■ **Given entries**
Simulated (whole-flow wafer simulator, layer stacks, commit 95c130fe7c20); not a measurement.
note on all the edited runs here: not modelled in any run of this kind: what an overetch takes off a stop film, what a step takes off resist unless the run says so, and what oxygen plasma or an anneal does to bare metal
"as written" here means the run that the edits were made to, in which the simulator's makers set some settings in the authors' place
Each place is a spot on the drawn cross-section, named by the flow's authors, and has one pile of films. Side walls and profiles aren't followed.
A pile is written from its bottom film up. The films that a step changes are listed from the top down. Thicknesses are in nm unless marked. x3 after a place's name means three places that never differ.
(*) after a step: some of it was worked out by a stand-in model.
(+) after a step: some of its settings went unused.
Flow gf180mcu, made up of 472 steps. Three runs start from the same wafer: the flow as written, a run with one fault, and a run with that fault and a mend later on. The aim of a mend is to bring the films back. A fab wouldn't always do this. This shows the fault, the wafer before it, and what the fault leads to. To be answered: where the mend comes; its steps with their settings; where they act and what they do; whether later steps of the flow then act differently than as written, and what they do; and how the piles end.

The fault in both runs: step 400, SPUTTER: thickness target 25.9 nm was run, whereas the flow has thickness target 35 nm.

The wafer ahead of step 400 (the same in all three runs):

■ **Assignment**
Return the lines above exactly, keeping every word.

■ **Your response**
Simulated (whole-flow wafer simulator, layer stacks, commit 95c130fe7c20); not a measurement.
note on all the edited runs here: not modelled in any run of this kind: what an overetch takes off a stop film, what a step takes off resist unless the run says so, and what oxygen plasma or an anneal does to bare metal
"as written" here means the run that the edits were made to, in which the simulator's makers set some settings in the authors' place
Each place is a spot on the drawn cross-section, named by the flow's authors, and has one pile of films. Side walls and profiles aren't followed.
A pile is written from its bottom film up. The films that a step changes are listed from the top down. Thicknesses are in nm unless marked. x3 after a place's name means three places that never differ.
(*) after a step: some of it was worked out by a stand-in model.
(+) after a step: some of its settings went unused.
Flow gf180mcu, made up of 472 steps. Three runs start from the same wafer: the flow as written, a run with one fault, and a run with that fault and a mend later on. The aim of a mend is to bring the films back. A fab wouldn't always do this. This shows the fault, the wafer before it, and what the fault leads to. To be answered: where the mend comes; its steps with their settings; where they act and what they do; whether later steps of the flow then act differently than as written, and what they do; and how the piles end.

The fault in both runs: step 400, SPUTTER: thickness target 25.9 nm was run, whereas the flow has thickness target 35 nm.

The wafer ahead of step 400 (the same in all three runs):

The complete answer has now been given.